EXERCISE. The expected result is the material below, reproduced exactly from its first line through the line containing "B1: reference wafer".

── AVAILABLE DATA
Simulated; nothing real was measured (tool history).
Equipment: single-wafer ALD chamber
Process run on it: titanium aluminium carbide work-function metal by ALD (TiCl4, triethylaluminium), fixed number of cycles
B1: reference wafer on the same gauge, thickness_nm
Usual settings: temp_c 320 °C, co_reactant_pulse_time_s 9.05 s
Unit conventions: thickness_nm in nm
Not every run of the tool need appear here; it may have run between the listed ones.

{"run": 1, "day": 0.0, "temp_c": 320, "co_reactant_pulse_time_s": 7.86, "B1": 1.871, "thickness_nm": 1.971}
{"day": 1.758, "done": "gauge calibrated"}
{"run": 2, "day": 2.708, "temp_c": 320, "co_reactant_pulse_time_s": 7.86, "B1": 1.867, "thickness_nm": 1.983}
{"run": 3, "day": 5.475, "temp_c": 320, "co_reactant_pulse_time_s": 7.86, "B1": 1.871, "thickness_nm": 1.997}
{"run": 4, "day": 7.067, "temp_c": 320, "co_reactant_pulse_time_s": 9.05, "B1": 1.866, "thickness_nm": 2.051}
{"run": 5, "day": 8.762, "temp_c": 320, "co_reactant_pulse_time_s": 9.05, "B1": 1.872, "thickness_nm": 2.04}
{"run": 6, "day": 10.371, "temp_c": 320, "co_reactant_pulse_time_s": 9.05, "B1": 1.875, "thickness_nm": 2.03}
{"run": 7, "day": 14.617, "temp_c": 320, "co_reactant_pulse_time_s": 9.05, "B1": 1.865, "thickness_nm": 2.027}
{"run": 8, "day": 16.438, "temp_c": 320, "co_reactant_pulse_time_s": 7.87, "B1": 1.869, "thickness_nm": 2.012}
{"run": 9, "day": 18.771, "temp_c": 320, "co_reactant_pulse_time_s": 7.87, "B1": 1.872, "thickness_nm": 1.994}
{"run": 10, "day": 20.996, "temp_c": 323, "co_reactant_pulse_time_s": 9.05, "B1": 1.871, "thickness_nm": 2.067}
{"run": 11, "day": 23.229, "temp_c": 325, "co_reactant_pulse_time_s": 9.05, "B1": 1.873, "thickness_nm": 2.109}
────

ANSWER SPACE.
Simulated; nothing real was measured (tool history).
Equipment: single-wafer ALD chamber
Process run on it: titanium aluminium carbide work-function metal by ALD (TiCl4, triethylaluminium), fixed number of cycles
B1: reference wafer on the same gauge, thickness_nm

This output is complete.